» WORK ITEM
Write out again, exactly, the lines of the listing below from the first one through the one that contains "3 DIRECTIONAL_DEP (material polySi;", and no other lines.

» SOURCE DATA
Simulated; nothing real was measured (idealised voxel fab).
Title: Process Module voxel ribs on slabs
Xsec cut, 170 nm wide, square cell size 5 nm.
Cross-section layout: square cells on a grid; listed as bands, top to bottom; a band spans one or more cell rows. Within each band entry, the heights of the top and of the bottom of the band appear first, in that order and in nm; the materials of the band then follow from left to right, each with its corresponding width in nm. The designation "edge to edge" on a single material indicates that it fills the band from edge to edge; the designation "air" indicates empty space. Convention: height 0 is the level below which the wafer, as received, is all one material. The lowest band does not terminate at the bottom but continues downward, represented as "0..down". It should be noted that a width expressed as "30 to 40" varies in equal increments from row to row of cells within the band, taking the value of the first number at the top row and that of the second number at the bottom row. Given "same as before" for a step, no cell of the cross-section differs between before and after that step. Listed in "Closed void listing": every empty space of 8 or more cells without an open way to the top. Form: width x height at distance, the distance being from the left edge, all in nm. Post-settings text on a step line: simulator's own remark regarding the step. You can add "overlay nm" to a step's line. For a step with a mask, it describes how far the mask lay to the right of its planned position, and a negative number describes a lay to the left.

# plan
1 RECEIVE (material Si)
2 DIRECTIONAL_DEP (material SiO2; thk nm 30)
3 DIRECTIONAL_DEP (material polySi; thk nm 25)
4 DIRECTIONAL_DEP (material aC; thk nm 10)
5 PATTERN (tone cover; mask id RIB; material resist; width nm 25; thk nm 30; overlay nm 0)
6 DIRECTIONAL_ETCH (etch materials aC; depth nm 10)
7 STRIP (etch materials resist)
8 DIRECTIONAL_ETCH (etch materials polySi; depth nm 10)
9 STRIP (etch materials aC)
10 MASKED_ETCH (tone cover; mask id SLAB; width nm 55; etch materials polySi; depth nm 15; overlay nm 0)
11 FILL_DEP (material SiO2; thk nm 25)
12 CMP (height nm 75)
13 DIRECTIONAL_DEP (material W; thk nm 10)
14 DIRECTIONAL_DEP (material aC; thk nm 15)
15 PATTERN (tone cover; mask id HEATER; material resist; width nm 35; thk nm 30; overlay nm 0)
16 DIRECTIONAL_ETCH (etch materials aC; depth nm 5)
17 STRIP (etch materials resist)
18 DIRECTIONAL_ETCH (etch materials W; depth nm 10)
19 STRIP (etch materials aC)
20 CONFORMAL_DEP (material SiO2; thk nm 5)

» EXERCISE ANSWER
Simulated; nothing real was measured (idealised voxel fab).
Title: Process Module voxel ribs on slabs
Xsec cut, 170 nm wide, square cell size 5 nm.
Cross-section layout: square cells on a grid; listed as bands, top to bottom; a band spans one or more cell rows. Within each band entry, the heights of the top and of the bottom of the band appear first, in that order and in nm; the materials of the band then follow from left to right, each with its corresponding width in nm. The designation "edge to edge" on a single material indicates that it fills the band from edge to edge; the designation "air" indicates empty space. Convention: height 0 is the level below which the wafer, as received, is all one material. The lowest band does not terminate at the bottom but continues downward, represented as "0..down". It should be noted that a width expressed as "30 to 40" varies in equal increments from row to row of cells within the band, taking the value of the first number at the top row and that of the second number at the bottom row. Given "same as before" for a step, no cell of the cross-section differs between before and after that step. Listed in "Closed void listing": every empty space of 8 or more cells without an open way to the top. Form: width x height at distance, the distance being from the left edge, all in nm. Post-settings text on a step line: simulator's own remark regarding the step. You can add "overlay nm" to a step's line. For a step with a mask, it describes how far the mask lay to the right of its planned position, and a negative number describes a lay to the left.

# plan
1 RECEIVE (material Si)
2 DIRECTIONAL_DEP (material SiO2; thk nm 30)
3 DIRECTIONAL_DEP (material polySi; thk nm 25)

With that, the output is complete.